MATERIAL SHOWN:
==*==
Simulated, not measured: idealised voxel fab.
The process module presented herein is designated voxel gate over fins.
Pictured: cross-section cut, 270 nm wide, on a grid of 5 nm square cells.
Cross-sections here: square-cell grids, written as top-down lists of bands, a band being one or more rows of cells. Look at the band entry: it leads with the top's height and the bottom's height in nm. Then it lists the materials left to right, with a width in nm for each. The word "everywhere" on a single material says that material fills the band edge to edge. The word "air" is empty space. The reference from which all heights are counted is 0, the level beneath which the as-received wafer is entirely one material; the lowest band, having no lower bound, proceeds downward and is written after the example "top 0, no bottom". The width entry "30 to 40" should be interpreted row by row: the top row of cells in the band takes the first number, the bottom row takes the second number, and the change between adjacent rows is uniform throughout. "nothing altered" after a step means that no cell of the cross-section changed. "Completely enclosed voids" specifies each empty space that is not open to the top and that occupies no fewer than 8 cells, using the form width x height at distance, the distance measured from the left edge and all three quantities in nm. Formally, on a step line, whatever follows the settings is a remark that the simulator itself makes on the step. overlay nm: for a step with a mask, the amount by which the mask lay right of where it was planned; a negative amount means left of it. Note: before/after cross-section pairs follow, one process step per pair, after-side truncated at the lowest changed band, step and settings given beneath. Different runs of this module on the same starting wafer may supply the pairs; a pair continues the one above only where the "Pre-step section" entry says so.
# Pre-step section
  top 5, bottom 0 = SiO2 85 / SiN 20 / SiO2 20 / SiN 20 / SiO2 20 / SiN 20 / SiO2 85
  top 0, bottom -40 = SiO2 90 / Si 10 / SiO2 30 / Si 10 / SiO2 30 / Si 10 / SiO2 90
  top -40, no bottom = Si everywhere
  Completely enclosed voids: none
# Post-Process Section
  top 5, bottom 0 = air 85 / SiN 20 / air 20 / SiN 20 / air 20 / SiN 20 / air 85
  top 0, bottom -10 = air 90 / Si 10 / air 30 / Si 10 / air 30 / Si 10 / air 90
==*==

BRIEF:
Write down exactly the span of lines above from the one containing "# Post-Process Section" to the one containing "top 5, bottom 0 = air", both ends included.

EXPECTED ANSWER:
# Post-Process Section
  top 5, bottom 0 = air 85 / SiN 20 / air 20 / SiN 20 / air 20 / SiN 20 / air 85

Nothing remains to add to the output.